**Work request**
Search the listing below for the line containing "15 to 0: SiO2". From there through the line containing "0 to -5: SiO2", transcribe every line exactly, both ends included.

**Given entries**
((

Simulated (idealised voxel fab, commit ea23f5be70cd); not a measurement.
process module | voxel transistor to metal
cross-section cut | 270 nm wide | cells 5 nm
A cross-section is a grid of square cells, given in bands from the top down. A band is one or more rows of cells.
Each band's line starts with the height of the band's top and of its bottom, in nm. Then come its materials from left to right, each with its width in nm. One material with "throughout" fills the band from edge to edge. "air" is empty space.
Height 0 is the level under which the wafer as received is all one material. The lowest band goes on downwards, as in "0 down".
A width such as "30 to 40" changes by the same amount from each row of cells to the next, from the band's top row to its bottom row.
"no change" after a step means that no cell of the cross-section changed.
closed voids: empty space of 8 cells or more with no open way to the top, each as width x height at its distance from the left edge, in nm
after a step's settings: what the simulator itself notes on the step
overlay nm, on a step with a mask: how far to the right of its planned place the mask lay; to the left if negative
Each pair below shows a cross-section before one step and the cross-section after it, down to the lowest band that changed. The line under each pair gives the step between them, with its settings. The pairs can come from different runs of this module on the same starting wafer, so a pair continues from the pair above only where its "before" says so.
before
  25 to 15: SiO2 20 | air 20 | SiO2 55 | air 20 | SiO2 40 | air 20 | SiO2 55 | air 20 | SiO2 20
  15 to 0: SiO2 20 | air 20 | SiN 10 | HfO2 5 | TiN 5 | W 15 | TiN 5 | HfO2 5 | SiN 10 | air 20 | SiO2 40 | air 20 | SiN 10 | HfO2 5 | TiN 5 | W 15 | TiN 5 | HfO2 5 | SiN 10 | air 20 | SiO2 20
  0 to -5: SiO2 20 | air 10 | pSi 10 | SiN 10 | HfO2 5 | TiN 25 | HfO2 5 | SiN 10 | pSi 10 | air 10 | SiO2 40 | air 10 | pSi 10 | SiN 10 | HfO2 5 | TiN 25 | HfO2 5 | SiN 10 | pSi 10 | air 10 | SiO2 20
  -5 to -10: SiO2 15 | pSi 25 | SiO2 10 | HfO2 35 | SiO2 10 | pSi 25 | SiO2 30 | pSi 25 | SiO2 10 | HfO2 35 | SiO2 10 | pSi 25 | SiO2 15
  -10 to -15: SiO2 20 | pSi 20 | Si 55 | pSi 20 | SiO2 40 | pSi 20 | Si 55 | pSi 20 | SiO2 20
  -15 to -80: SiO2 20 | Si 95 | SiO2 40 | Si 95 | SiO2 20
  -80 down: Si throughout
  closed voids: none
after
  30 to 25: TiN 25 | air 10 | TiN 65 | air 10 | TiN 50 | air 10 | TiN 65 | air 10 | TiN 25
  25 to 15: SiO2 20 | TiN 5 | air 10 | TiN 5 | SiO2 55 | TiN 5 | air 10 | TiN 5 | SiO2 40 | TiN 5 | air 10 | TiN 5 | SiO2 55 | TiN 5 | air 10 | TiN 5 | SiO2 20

))

**Answer space**
  15 to 0: SiO2 20 | air 20 | SiN 10 | HfO2 5 | TiN 5 | W 15 | TiN 5 | HfO2 5 | SiN 10 | air 20 | SiO2 40 | air 20 | SiN 10 | HfO2 5 | TiN 5 | W 15 | TiN 5 | HfO2 5 | SiN 10 | air 20 | SiO2 20
  0 to -5: SiO2 20 | air 10 | pSi 10 | SiN 10 | HfO2 5 | TiN 25 | HfO2 5 | SiN 10 | pSi 10 | air 10 | SiO2 40 | air 10 | pSi 10 | SiN 10 | HfO2 5 | TiN 25 | HfO2 5 | SiN 10 | pSi 10 | air 10 | SiO2 20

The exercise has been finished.